» **GIVEN DATA**:
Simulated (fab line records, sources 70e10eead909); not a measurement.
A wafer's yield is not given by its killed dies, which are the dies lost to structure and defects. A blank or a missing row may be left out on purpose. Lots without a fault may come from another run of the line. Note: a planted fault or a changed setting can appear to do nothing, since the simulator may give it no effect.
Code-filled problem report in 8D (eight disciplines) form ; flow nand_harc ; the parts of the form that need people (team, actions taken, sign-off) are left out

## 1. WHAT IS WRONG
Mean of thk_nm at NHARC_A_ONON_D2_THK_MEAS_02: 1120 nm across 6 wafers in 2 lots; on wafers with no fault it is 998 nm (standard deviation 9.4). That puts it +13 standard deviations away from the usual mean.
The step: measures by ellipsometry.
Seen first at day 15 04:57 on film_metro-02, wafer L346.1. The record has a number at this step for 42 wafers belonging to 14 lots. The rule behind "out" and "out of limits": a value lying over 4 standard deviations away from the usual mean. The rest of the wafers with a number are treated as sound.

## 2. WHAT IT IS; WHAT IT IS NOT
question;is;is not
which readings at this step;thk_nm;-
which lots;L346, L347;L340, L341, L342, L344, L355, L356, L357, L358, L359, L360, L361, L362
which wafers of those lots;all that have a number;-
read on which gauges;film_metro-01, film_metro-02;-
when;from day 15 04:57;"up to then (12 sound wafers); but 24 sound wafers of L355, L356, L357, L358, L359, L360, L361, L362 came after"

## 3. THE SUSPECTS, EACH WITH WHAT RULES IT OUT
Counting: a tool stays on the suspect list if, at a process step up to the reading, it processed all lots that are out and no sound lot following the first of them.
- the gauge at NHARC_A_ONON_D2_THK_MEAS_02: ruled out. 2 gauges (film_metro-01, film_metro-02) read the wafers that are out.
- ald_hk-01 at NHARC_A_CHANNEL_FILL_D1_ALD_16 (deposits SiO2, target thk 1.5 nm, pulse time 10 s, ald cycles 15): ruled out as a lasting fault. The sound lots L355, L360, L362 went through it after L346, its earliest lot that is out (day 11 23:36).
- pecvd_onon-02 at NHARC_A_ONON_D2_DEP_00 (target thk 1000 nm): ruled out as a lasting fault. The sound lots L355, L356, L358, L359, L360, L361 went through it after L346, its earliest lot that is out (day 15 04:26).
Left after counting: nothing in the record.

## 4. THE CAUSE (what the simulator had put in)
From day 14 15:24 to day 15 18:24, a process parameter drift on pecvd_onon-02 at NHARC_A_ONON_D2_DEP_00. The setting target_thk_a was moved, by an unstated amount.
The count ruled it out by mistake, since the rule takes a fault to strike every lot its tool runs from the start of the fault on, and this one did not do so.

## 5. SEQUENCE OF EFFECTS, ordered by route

» **ASSIGNED TASK**: Quote the listing word for word from its first line through the line in which "Counting: a tool" appears.

» **EXERCISE SOLUTION**:
Simulated (fab line records, sources 70e10eead909); not a measurement.
A wafer's yield is not given by its killed dies, which are the dies lost to structure and defects. A blank or a missing row may be left out on purpose. Lots without a fault may come from another run of the line. Note: a planted fault or a changed setting can appear to do nothing, since the simulator may give it no effect.
Code-filled problem report in 8D (eight disciplines) form ; flow nand_harc ; the parts of the form that need people (team, actions taken, sign-off) are left out

## 1. WHAT IS WRONG
Mean of thk_nm at NHARC_A_ONON_D2_THK_MEAS_02: 1120 nm across 6 wafers in 2 lots; on wafers with no fault it is 998 nm (standard deviation 9.4). That puts it +13 standard deviations away from the usual mean.
The step: measures by ellipsometry.
Seen first at day 15 04:57 on film_metro-02, wafer L346.1. The record has a number at this step for 42 wafers belonging to 14 lots. The rule behind "out" and "out of limits": a value lying over 4 standard deviations away from the usual mean. The rest of the wafers with a number are treated as sound.

## 2. WHAT IT IS; WHAT IT IS NOT
question;is;is not
which readings at this step;thk_nm;-
which lots;L346, L347;L340, L341, L342, L344, L355, L356, L357, L358, L359, L360, L361, L362
which wafers of those lots;all that have a number;-
read on which gauges;film_metro-01, film_metro-02;-
when;from day 15 04:57;"up to then (12 sound wafers); but 24 sound wafers of L355, L356, L357, L358, L359, L360, L361, L362 came after"

## 3. THE SUSPECTS, EACH WITH WHAT RULES IT OUT
Counting: a tool stays on the suspect list if, at a process step up to the reading, it processed all lots that are out and no sound lot following the first of them.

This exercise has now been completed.